━━━━━ DATA EXCERPTS ━━━━━
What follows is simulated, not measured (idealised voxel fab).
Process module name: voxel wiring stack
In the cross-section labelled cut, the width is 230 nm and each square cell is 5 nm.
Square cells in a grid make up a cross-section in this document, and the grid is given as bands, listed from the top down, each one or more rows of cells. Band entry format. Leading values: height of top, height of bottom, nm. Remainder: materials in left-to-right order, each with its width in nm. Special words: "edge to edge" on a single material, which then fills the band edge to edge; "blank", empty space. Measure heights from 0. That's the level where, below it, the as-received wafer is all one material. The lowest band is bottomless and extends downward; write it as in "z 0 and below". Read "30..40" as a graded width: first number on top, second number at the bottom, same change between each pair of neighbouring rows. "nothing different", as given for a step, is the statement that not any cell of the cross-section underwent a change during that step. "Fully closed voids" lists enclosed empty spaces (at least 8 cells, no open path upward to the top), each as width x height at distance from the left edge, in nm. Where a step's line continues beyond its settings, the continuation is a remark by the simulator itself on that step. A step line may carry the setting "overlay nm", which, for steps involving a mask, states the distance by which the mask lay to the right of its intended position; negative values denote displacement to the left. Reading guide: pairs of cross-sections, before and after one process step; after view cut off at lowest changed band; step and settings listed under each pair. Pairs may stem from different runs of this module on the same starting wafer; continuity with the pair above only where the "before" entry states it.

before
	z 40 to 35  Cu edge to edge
━━━━━

WORK INSTRUCTION:
I'd like all of the entries written out again exactly as they appear above.

EXERCISE RESULT:
What follows is simulated, not measured (idealised voxel fab).
Process module name: voxel wiring stack
In the cross-section labelled cut, the width is 230 nm and each square cell is 5 nm.
Square cells in a grid make up a cross-section in this document, and the grid is given as bands, listed from the top down, each one or more rows of cells. Band entry format. Leading values: height of top, height of bottom, nm. Remainder: materials in left-to-right order, each with its width in nm. Special words: "edge to edge" on a single material, which then fills the band edge to edge; "blank", empty space. Measure heights from 0. That's the level where, below it, the as-received wafer is all one material. The lowest band is bottomless and extends downward; write it as in "z 0 and below". Read "30..40" as a graded width: first number on top, second number at the bottom, same change between each pair of neighbouring rows. "nothing different", as given for a step, is the statement that not any cell of the cross-section underwent a change during that step. "Fully closed voids" lists enclosed empty spaces (at least 8 cells, no open path upward to the top), each as width x height at distance from the left edge, in nm. Where a step's line continues beyond its settings, the continuation is a remark by the simulator itself on that step. A step line may carry the setting "overlay nm", which, for steps involving a mask, states the distance by which the mask lay to the right of its intended position; negative values denote displacement to the left. Reading guide: pairs of cross-sections, before and after one process step; after view cut off at lowest changed band; step and settings listed under each pair. Pairs may stem from different runs of this module on the same starting wafer; continuity with the pair above only where the "before" entry states it.

before
	z 40 to 35  Cu edge to edge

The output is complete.